- PROVIDED RECORDS:
────────────────

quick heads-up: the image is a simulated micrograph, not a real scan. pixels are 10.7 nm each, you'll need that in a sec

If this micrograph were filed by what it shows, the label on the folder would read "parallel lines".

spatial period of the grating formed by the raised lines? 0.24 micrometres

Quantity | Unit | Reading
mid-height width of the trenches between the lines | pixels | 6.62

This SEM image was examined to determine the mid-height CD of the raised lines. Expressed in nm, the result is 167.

────────────────

- ASSIGNED TASK: The data, all of it, should be transcribed exactly.

- EXERCISE RESPONSE:
quick heads-up: the image is a simulated micrograph, not a real scan. pixels are 10.7 nm each, you'll need that in a sec

If this micrograph were filed by what it shows, the label on the folder would read "parallel lines".

spatial period of the grating formed by the raised lines? 0.24 micrometres

Quantity | Unit | Reading
mid-height width of the trenches between the lines | pixels | 6.62

This SEM image was examined to determine the mid-height CD of the raised lines. Expressed in nm, the result is 167.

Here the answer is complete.